(Listed records Opens)

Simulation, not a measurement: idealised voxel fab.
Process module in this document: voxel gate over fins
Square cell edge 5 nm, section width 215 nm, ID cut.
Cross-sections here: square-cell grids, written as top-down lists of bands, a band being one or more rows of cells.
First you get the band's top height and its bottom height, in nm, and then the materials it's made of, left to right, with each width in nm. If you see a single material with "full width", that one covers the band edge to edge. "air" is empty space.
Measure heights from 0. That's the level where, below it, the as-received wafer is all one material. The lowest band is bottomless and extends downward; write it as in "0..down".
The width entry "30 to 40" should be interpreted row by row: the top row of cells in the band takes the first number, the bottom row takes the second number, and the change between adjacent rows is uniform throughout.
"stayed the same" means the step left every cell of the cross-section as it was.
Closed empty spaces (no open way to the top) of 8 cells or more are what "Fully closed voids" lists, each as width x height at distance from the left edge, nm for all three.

(Listed records Closes)

▶ Action item: Retype the records exactly.

▶ Exercise solution:
Simulation, not a measurement: idealised voxel fab.
Process module in this document: voxel gate over fins
Square cell edge 5 nm, section width 215 nm, ID cut.
Cross-sections here: square-cell grids, written as top-down lists of bands, a band being one or more rows of cells.
First you get the band's top height and its bottom height, in nm, and then the materials it's made of, left to right, with each width in nm. If you see a single material with "full width", that one covers the band edge to edge. "air" is empty space.
Measure heights from 0. That's the level where, below it, the as-received wafer is all one material. The lowest band is bottomless and extends downward; write it as in "0..down".
The width entry "30 to 40" should be interpreted row by row: the top row of cells in the band takes the first number, the bottom row takes the second number, and the change between adjacent rows is uniform throughout.
"stayed the same" means the step left every cell of the cross-section as it was.
Closed empty spaces (no open way to the top) of 8 cells or more are what "Fully closed voids" lists, each as width x height at distance from the left edge, nm for all three.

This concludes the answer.